== ASSIGNMENT ==
Set down, character for character, everything in the records below from the line holding "A step line" down to the line holding "2,CONFORMAL_DEP: material SiN, thk nm 5", and no other line.

==========

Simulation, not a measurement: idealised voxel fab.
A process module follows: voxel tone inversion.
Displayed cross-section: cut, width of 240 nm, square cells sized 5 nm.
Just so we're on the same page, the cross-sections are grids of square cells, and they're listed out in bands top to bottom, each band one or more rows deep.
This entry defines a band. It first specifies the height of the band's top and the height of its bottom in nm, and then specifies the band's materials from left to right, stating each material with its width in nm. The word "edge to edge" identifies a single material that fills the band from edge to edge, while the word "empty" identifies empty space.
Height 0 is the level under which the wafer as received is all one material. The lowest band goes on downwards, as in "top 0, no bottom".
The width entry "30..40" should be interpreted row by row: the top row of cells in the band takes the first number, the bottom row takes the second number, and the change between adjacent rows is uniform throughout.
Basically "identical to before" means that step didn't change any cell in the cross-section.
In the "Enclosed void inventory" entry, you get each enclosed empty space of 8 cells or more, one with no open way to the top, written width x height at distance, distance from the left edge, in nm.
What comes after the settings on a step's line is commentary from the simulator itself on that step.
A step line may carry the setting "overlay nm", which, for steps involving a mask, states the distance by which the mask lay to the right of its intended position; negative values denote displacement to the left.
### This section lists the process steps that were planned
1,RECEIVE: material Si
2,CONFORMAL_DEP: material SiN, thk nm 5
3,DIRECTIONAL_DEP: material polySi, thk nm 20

==========

== WRITTEN REPLY ==
A step line may carry the setting "overlay nm", which, for steps involving a mask, states the distance by which the mask lay to the right of its intended position; negative values denote displacement to the left.
### This section lists the process steps that were planned
1,RECEIVE: material Si
2,CONFORMAL_DEP: material SiN, thk nm 5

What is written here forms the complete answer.